─── Entries supplied

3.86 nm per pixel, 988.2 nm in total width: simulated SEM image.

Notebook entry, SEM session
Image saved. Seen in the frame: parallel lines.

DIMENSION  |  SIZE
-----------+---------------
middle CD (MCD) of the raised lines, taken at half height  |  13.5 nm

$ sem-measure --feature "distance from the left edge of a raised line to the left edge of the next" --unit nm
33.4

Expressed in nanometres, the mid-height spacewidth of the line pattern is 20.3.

──────

■ **Assignment**: Return the material in full, exactly as shown.

■ **Answer space**:
3.86 nm per pixel, 988.2 nm in total width: simulated SEM image.

Notebook entry, SEM session
Image saved. Seen in the frame: parallel lines.

DIMENSION  |  SIZE
-----------+---------------
middle CD (MCD) of the raised lines, taken at half height  |  13.5 nm

$ sem-measure --feature "distance from the left edge of a raised line to the left edge of the next" --unit nm
33.4

Expressed in nanometres, the mid-height spacewidth of the line pattern is 20.3.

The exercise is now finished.